* Data to examine
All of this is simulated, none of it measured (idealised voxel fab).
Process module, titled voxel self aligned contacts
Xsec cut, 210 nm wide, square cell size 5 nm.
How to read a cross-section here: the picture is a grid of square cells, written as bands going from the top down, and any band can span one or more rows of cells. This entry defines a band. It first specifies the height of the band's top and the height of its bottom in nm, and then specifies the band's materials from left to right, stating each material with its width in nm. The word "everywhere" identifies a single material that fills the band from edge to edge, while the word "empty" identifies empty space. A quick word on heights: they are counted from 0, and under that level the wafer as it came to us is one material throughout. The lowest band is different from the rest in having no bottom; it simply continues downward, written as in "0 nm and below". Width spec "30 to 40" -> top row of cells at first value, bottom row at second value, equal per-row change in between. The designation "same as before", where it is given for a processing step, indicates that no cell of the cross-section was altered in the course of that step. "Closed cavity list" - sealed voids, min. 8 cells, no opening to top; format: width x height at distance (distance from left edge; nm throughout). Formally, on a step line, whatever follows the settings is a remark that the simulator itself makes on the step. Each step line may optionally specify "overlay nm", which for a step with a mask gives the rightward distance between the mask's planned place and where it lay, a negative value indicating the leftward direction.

* Work order
Exactly reproduce the entries in their entirety.

* Task result
All of this is simulated, none of it measured (idealised voxel fab).
Process module, titled voxel self aligned contacts
Xsec cut, 210 nm wide, square cell size 5 nm.
How to read a cross-section here: the picture is a grid of square cells, written as bands going from the top down, and any band can span one or more rows of cells. This entry defines a band. It first specifies the height of the band's top and the height of its bottom in nm, and then specifies the band's materials from left to right, stating each material with its width in nm. The word "everywhere" identifies a single material that fills the band from edge to edge, while the word "empty" identifies empty space. A quick word on heights: they are counted from 0, and under that level the wafer as it came to us is one material throughout. The lowest band is different from the rest in having no bottom; it simply continues downward, written as in "0 nm and below". Width spec "30 to 40" -> top row of cells at first value, bottom row at second value, equal per-row change in between. The designation "same as before", where it is given for a processing step, indicates that no cell of the cross-section was altered in the course of that step. "Closed cavity list" - sealed voids, min. 8 cells, no opening to top; format: width x height at distance (distance from left edge; nm throughout). Formally, on a step line, whatever follows the settings is a remark that the simulator itself makes on the step. Each step line may optionally specify "overlay nm", which for a step with a mask gives the rightward distance between the mask's planned place and where it lay, a negative value indicating the leftward direction.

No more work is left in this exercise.